◆ **Work task**: Taking the first line of the listing as the start and the line containing "run 9 hour=33.8" as the end, reproduce everything in between exactly, both ends included.

• • • •

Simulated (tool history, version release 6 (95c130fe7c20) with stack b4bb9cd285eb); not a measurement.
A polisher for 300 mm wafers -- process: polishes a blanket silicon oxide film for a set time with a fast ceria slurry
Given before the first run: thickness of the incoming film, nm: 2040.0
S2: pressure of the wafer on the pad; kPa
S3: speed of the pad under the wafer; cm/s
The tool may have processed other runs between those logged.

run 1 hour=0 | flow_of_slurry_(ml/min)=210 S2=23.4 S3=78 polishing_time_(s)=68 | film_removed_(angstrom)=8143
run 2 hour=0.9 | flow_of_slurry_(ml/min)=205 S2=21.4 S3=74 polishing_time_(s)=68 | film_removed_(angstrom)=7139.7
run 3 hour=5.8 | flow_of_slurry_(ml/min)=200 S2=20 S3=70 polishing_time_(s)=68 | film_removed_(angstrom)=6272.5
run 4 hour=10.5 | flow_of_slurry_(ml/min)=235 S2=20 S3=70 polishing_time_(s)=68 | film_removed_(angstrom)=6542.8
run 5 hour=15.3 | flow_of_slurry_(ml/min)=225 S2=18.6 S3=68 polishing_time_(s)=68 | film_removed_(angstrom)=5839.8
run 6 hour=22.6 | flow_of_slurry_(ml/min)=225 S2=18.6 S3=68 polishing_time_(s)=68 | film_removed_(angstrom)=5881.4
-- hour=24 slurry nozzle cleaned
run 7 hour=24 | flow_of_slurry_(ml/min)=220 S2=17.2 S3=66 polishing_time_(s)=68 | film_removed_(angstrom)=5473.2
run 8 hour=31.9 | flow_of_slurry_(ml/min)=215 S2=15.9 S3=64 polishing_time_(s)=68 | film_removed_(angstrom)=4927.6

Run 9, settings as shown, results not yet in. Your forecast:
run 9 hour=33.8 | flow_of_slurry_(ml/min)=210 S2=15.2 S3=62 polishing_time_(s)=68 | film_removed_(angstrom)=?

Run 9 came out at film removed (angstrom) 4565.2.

• • • •

◆ **Task answer**:
Simulated (tool history, version release 6 (95c130fe7c20) with stack b4bb9cd285eb); not a measurement.
A polisher for 300 mm wafers -- process: polishes a blanket silicon oxide film for a set time with a fast ceria slurry
Given before the first run: thickness of the incoming film, nm: 2040.0
S2: pressure of the wafer on the pad; kPa
S3: speed of the pad under the wafer; cm/s
The tool may have processed other runs between those logged.

run 1 hour=0 | flow_of_slurry_(ml/min)=210 S2=23.4 S3=78 polishing_time_(s)=68 | film_removed_(angstrom)=8143
run 2 hour=0.9 | flow_of_slurry_(ml/min)=205 S2=21.4 S3=74 polishing_time_(s)=68 | film_removed_(angstrom)=7139.7
run 3 hour=5.8 | flow_of_slurry_(ml/min)=200 S2=20 S3=70 polishing_time_(s)=68 | film_removed_(angstrom)=6272.5
run 4 hour=10.5 | flow_of_slurry_(ml/min)=235 S2=20 S3=70 polishing_time_(s)=68 | film_removed_(angstrom)=6542.8
run 5 hour=15.3 | flow_of_slurry_(ml/min)=225 S2=18.6 S3=68 polishing_time_(s)=68 | film_removed_(angstrom)=5839.8
run 6 hour=22.6 | flow_of_slurry_(ml/min)=225 S2=18.6 S3=68 polishing_time_(s)=68 | film_removed_(angstrom)=5881.4
-- hour=24 slurry nozzle cleaned
run 7 hour=24 | flow_of_slurry_(ml/min)=220 S2=17.2 S3=66 polishing_time_(s)=68 | film_removed_(angstrom)=5473.2
run 8 hour=31.9 | flow_of_slurry_(ml/min)=215 S2=15.9 S3=64 polishing_time_(s)=68 | film_removed_(angstrom)=4927.6

Run 9, settings as shown, results not yet in. Your forecast:
run 9 hour=33.8 | flow_of_slurry_(ml/min)=210 S2=15.2 S3=62 polishing_time_(s)=68 | film_removed_(angstrom)=?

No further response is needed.